**Work task**
Word for word, restate the lines of the material below from its first line through the one containing "nm (one sigma)". Omit the rest.

**Raw data**
________________

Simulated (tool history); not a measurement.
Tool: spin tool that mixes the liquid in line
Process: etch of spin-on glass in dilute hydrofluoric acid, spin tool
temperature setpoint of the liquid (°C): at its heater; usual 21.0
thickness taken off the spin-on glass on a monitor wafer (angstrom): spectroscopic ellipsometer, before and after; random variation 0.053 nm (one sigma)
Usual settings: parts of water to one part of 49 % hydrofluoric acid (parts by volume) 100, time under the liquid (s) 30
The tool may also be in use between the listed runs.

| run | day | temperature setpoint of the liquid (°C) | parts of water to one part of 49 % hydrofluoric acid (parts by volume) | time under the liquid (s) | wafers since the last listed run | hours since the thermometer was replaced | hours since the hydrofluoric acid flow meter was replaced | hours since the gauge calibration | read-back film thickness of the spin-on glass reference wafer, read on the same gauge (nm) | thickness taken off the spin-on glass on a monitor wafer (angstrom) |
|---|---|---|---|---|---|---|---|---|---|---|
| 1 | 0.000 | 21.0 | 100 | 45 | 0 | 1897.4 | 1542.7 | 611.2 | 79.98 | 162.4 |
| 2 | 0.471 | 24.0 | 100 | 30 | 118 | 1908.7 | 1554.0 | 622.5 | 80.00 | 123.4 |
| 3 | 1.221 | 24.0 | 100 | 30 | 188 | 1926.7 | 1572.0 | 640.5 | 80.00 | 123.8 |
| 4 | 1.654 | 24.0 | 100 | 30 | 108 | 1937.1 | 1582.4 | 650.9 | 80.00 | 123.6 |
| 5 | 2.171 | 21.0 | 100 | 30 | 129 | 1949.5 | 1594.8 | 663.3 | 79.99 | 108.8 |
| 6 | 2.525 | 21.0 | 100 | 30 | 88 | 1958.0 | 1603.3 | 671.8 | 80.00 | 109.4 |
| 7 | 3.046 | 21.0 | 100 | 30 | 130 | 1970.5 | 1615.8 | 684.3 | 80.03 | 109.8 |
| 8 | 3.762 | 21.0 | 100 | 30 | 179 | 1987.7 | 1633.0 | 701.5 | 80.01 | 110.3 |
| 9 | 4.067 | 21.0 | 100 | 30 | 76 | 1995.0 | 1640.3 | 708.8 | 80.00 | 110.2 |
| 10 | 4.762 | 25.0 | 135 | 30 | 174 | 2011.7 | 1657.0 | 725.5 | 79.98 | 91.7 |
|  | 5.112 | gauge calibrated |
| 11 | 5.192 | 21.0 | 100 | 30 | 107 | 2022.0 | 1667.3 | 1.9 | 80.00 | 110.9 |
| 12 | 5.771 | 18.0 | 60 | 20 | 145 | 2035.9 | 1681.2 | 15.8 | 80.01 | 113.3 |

________________

**Exercise result**
Simulated (tool history); not a measurement.
Tool: spin tool that mixes the liquid in line
Process: etch of spin-on glass in dilute hydrofluoric acid, spin tool
temperature setpoint of the liquid (°C): at its heater; usual 21.0
thickness taken off the spin-on glass on a monitor wafer (angstrom): spectroscopic ellipsometer, before and after; random variation 0.053 nm (one sigma)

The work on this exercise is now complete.